> _WORK ORDER_: Reproduce exactly, from the data that follows, the line with "L421.3;1;0.854", the line with "L427.3;0.854", and every line that lies between them.

> _EXTRACTED RECORDS_:
::::::::::

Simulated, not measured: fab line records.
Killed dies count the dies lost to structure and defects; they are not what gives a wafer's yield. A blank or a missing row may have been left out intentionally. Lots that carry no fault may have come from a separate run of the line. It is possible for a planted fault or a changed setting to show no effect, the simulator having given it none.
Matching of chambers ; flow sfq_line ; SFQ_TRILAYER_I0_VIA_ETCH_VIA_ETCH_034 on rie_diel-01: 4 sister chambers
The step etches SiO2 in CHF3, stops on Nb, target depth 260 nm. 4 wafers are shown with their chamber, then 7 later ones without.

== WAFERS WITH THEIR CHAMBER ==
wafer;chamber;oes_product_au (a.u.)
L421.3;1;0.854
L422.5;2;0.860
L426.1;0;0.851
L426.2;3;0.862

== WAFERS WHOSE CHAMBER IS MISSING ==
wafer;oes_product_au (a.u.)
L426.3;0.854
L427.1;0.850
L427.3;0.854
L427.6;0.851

::::::::::

> _ANSWER SECTION_:
L421.3;1;0.854
L422.5;2;0.860
L426.1;0;0.851
L426.2;3;0.862

== WAFERS WHOSE CHAMBER IS MISSING ==
wafer;oes_product_au (a.u.)
L426.3;0.854
L427.1;0.850
L427.3;0.854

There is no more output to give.